[Start of Attachment]

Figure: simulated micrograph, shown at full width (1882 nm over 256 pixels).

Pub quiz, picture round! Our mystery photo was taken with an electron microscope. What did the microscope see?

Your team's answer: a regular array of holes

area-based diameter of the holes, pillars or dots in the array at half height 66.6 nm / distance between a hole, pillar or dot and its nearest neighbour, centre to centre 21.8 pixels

[End of Attachment]

◆ **Requirement**
Lines from the beginning of the data above through the line containing "Your team's answer: a regular array of holes" are to be returned exactly, and no others.

◆ **Expected answer**
Figure: simulated micrograph, shown at full width (1882 nm over 256 pixels).

Pub quiz, picture round! Our mystery photo was taken with an electron microscope. What did the microscope see?

Your team's answer: a regular array of holes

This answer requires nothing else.